**Work item:** Even if the data beneath seems repetitive, write it all out again exactly.

-=-=-=-=-

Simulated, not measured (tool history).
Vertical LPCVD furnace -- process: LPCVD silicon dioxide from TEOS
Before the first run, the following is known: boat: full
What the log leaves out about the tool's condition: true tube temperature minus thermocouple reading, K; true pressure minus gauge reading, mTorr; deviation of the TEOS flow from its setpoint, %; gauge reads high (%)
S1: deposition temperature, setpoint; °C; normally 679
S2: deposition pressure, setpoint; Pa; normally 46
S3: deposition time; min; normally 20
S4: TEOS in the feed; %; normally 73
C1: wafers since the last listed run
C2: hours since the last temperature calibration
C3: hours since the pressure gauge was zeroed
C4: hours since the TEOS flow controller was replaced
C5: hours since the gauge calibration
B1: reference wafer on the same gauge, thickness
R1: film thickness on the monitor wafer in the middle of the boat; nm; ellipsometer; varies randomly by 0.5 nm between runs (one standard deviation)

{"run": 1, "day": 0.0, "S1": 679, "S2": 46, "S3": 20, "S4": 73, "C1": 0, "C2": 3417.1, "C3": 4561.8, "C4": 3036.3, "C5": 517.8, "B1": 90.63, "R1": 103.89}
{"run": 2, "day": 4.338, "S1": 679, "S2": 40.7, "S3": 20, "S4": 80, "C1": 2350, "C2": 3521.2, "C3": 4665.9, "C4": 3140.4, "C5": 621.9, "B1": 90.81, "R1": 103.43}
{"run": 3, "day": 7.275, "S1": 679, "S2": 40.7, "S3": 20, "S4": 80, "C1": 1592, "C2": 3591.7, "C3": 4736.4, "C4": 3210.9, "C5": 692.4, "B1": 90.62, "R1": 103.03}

-=-=-=-=-

**Written reply:**
Simulated, not measured (tool history).
Vertical LPCVD furnace -- process: LPCVD silicon dioxide from TEOS
Before the first run, the following is known: boat: full
What the log leaves out about the tool's condition: true tube temperature minus thermocouple reading, K; true pressure minus gauge reading, mTorr; deviation of the TEOS flow from its setpoint, %; gauge reads high (%)
S1: deposition temperature, setpoint; °C; normally 679
S2: deposition pressure, setpoint; Pa; normally 46
S3: deposition time; min; normally 20
S4: TEOS in the feed; %; normally 73
C1: wafers since the last listed run
C2: hours since the last temperature calibration
C3: hours since the pressure gauge was zeroed
C4: hours since the TEOS flow controller was replaced
C5: hours since the gauge calibration
B1: reference wafer on the same gauge, thickness
R1: film thickness on the monitor wafer in the middle of the boat; nm; ellipsometer; varies randomly by 0.5 nm between runs (one standard deviation)

{"run": 1, "day": 0.0, "S1": 679, "S2": 46, "S3": 20, "S4": 73, "C1": 0, "C2": 3417.1, "C3": 4561.8, "C4": 3036.3, "C5": 517.8, "B1": 90.63, "R1": 103.89}
{"run": 2, "day": 4.338, "S1": 679, "S2": 40.7, "S3": 20, "S4": 80, "C1": 2350, "C2": 3521.2, "C3": 4665.9, "C4": 3140.4, "C5": 621.9, "B1": 90.81, "R1": 103.43}
{"run": 3, "day": 7.275, "S1": 679, "S2": 40.7, "S3": 20, "S4": 80, "C1": 1592, "C2": 3591.7, "C3": 4736.4, "C4": 3210.9, "C5": 692.4, "B1": 90.62, "R1": 103.03}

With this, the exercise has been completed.